+ + + + +

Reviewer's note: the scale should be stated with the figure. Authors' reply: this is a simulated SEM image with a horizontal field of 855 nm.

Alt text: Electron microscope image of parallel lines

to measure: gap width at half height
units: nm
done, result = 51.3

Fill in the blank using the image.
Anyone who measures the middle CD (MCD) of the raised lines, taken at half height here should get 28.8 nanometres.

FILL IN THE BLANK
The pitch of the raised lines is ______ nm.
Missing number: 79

+ + + + +

- REQUIRED ACTION
Everything from the line with "Anyone who measures" through the line with "The pitch of the raised lines is ______ nm." in the listing above must be retyped exactly, with nothing added.

- WRITTEN REPLY
Anyone who measures the middle CD (MCD) of the raised lines, taken at half height here should get 28.8 nanometres.

FILL IN THE BLANK
The pitch of the raised lines is ______ nm.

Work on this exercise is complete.